▶ **SUPPLIED DATA**
BEGIN

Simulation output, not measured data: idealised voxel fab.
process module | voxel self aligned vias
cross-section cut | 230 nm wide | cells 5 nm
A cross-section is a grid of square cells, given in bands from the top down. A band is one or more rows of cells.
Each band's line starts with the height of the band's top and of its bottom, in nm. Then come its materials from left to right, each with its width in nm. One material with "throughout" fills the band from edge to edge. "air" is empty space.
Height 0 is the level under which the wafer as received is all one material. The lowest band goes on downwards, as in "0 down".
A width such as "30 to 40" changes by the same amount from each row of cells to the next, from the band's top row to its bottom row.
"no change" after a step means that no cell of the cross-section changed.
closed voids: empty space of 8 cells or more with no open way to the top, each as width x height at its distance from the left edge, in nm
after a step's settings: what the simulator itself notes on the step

END

▶ **WORK REQUEST**
Line by line, the data should be returned exactly as written.

▶ **EXERCISE OUTPUT**
Simulation output, not measured data: idealised voxel fab.
process module | voxel self aligned vias
cross-section cut | 230 nm wide | cells 5 nm
A cross-section is a grid of square cells, given in bands from the top down. A band is one or more rows of cells.
Each band's line starts with the height of the band's top and of its bottom, in nm. Then come its materials from left to right, each with its width in nm. One material with "throughout" fills the band from edge to edge. "air" is empty space.
Height 0 is the level under which the wafer as received is all one material. The lowest band goes on downwards, as in "0 down".
A width such as "30 to 40" changes by the same amount from each row of cells to the next, from the band's top row to its bottom row.
"no change" after a step means that no cell of the cross-section changed.
closed voids: empty space of 8 cells or more with no open way to the top, each as width x height at its distance from the left edge, in nm
after a step's settings: what the simulator itself notes on the step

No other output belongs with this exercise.